Brief:
The answer should consist solely of the lines from the first one below through the line containing "-20 down: Si throughout", copied exactly.

Start of Block

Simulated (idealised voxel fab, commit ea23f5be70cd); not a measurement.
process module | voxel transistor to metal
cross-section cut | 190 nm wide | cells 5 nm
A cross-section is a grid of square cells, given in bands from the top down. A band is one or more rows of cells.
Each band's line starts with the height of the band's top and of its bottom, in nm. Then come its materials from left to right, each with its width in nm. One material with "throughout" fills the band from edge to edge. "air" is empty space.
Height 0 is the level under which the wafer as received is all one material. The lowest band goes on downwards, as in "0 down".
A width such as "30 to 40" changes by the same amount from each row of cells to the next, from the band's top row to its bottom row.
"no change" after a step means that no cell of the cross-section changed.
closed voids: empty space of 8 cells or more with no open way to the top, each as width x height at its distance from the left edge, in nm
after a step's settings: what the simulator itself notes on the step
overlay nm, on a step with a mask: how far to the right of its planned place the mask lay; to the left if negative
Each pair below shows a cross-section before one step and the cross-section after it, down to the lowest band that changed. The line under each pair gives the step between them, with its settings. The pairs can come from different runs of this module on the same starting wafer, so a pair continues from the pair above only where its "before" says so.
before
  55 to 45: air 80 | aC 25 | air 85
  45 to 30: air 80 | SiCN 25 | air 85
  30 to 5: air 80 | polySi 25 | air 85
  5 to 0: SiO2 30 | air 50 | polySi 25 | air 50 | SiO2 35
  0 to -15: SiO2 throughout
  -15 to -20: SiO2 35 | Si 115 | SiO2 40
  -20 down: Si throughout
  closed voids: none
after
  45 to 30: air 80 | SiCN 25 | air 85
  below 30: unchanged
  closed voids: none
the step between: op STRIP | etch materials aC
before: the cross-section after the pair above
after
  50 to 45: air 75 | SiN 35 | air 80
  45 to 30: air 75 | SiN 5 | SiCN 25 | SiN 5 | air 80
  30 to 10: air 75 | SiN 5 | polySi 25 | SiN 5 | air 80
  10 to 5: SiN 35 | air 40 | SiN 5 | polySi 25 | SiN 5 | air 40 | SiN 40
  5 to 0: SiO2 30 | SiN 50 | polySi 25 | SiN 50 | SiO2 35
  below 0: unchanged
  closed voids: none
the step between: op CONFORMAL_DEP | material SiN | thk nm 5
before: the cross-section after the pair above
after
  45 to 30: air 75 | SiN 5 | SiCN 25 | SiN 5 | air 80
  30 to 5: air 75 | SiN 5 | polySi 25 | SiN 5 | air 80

End of Block

Worked solution:
Simulated (idealised voxel fab, commit ea23f5be70cd); not a measurement.
process module | voxel transistor to metal
cross-section cut | 190 nm wide | cells 5 nm
A cross-section is a grid of square cells, given in bands from the top down. A band is one or more rows of cells.
Each band's line starts with the height of the band's top and of its bottom, in nm. Then come its materials from left to right, each with its width in nm. One material with "throughout" fills the band from edge to edge. "air" is empty space.
Height 0 is the level under which the wafer as received is all one material. The lowest band goes on downwards, as in "0 down".
A width such as "30 to 40" changes by the same amount from each row of cells to the next, from the band's top row to its bottom row.
"no change" after a step means that no cell of the cross-section changed.
closed voids: empty space of 8 cells or more with no open way to the top, each as width x height at its distance from the left edge, in nm
after a step's settings: what the simulator itself notes on the step
overlay nm, on a step with a mask: how far to the right of its planned place the mask lay; to the left if negative
Each pair below shows a cross-section before one step and the cross-section after it, down to the lowest band that changed. The line under each pair gives the step between them, with its settings. The pairs can come from different runs of this module on the same starting wafer, so a pair continues from the pair above only where its "before" says so.
before
  55 to 45: air 80 | aC 25 | air 85
  45 to 30: air 80 | SiCN 25 | air 85
  30 to 5: air 80 | polySi 25 | air 85
  5 to 0: SiO2 30 | air 50 | polySi 25 | air 50 | SiO2 35
  0 to -15: SiO2 throughout
  -15 to -20: SiO2 35 | Si 115 | SiO2 40
  -20 down: Si throughout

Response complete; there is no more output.